■ Assigned task
Please restate verbatim the lines that open the listing below, ending with the line in which "For reference, the" occurs.

■ Dataset
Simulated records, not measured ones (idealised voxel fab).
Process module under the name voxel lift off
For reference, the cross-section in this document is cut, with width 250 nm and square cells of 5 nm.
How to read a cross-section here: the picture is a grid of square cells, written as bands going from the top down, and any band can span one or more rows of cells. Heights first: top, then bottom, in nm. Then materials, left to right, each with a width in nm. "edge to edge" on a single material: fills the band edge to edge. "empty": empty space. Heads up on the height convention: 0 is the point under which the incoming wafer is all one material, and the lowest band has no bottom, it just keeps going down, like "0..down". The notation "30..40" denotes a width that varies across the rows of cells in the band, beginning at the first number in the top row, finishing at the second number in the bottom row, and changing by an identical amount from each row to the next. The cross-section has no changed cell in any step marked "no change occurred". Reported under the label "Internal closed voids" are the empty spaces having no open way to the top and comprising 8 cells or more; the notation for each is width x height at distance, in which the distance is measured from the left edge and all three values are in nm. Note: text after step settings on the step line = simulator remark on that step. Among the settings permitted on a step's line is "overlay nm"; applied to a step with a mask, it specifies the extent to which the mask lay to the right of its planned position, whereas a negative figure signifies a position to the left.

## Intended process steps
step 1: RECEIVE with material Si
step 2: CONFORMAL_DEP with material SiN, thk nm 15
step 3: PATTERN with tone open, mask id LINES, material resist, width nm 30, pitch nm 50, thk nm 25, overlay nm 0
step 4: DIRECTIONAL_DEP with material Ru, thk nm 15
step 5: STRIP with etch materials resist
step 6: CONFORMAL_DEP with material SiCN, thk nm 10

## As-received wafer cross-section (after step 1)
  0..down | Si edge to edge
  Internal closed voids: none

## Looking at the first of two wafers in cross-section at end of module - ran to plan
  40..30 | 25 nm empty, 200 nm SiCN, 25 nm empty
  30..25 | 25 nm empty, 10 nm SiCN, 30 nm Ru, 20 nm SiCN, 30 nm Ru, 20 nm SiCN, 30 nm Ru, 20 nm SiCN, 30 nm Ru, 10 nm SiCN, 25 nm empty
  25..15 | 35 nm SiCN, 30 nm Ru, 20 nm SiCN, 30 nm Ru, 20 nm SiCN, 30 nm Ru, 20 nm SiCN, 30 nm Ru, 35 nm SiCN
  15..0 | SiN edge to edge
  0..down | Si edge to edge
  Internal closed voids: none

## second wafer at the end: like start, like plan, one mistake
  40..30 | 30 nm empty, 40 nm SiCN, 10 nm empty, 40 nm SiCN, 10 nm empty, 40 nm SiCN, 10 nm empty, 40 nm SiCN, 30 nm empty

■ Answer area
Simulated records, not measured ones (idealised voxel fab).
Process module under the name voxel lift off
For reference, the cross-section in this document is cut, with width 250 nm and square cells of 5 nm.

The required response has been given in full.